**Supplied information:**
=== Section Start ===

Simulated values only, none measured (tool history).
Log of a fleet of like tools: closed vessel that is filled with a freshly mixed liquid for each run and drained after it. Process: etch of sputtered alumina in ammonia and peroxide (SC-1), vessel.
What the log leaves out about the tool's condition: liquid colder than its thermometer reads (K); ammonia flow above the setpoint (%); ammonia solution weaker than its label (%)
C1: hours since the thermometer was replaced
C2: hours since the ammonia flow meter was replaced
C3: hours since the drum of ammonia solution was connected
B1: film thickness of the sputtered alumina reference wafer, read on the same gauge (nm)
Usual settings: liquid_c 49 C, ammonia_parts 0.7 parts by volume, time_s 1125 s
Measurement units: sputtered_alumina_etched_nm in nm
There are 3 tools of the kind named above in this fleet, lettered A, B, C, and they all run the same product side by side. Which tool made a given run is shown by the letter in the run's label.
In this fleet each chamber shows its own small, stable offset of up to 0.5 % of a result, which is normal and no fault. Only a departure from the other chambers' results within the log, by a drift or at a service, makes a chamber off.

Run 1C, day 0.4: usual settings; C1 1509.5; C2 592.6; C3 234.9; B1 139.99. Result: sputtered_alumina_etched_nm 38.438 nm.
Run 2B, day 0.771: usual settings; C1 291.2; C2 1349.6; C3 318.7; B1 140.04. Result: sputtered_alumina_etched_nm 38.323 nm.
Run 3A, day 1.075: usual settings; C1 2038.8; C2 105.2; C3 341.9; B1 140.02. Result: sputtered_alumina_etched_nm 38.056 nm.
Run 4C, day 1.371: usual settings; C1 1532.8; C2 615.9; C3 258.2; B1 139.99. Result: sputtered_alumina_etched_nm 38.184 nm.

=== Section End ===

**Exercise:**
Quote exactly the stretch of lines above that starts at the first one and ends at the line with "What the log", and nothing beyond it.

**Reply:**
Simulated values only, none measured (tool history).
Log of a fleet of like tools: closed vessel that is filled with a freshly mixed liquid for each run and drained after it. Process: etch of sputtered alumina in ammonia and peroxide (SC-1), vessel.
What the log leaves out about the tool's condition: liquid colder than its thermometer reads (K); ammonia flow above the setpoint (%); ammonia solution weaker than its label (%)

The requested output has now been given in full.